### Assignment
Every line of the entries below from the one containing "4 candidate next" to the one containing "B: each result inside its tolerance", both ends included, must be written out exactly. No other line belongs in the answer.

● ● ●
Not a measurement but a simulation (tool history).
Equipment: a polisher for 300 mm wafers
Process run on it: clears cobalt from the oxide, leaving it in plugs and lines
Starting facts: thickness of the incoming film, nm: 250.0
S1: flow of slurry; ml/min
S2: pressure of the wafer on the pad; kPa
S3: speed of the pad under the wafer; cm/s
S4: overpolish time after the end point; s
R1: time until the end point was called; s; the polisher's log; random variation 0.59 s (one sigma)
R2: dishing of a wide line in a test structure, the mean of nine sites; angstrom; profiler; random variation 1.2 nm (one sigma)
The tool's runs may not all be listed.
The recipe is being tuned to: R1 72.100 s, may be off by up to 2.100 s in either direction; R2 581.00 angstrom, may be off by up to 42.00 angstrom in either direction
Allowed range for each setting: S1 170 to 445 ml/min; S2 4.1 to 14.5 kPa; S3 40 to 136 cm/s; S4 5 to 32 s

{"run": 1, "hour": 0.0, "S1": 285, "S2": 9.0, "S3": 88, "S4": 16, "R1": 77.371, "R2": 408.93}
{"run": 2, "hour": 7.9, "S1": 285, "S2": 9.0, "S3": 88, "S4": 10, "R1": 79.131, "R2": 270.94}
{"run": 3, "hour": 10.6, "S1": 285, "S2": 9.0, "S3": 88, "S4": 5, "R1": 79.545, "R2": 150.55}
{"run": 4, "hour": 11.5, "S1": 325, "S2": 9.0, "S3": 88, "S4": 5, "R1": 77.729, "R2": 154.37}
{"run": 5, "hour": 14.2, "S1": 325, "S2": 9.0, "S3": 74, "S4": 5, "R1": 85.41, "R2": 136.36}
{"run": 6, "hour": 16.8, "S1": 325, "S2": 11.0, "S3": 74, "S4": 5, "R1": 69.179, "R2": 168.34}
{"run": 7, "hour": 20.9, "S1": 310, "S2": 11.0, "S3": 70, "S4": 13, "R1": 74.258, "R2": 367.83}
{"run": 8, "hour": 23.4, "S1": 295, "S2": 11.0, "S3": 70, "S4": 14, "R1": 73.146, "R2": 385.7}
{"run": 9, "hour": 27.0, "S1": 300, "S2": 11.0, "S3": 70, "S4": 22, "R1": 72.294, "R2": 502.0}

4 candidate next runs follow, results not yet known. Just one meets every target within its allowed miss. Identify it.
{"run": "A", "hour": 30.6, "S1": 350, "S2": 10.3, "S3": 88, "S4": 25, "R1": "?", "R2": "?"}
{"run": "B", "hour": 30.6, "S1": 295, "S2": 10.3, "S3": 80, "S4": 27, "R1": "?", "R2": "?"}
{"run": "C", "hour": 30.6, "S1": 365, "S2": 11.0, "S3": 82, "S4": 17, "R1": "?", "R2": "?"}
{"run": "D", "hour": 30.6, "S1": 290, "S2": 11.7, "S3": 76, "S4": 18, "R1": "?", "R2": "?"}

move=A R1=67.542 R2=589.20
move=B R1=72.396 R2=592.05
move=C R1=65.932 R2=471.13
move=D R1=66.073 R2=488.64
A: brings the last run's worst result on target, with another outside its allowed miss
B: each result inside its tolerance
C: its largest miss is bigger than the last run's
● ● ●

### Exercise result
4 candidate next runs follow, results not yet known. Just one meets every target within its allowed miss. Identify it.
{"run": "A", "hour": 30.6, "S1": 350, "S2": 10.3, "S3": 88, "S4": 25, "R1": "?", "R2": "?"}
{"run": "B", "hour": 30.6, "S1": 295, "S2": 10.3, "S3": 80, "S4": 27, "R1": "?", "R2": "?"}
{"run": "C", "hour": 30.6, "S1": 365, "S2": 11.0, "S3": 82, "S4": 17, "R1": "?", "R2": "?"}
{"run": "D", "hour": 30.6, "S1": 290, "S2": 11.7, "S3": 76, "S4": 18, "R1": "?", "R2": "?"}

move=A R1=67.542 R2=589.20
move=B R1=72.396 R2=592.05
move=C R1=65.932 R2=471.13
move=D R1=66.073 R2=488.64
A: brings the last run's worst result on target, with another outside its allowed miss
B: each result inside its tolerance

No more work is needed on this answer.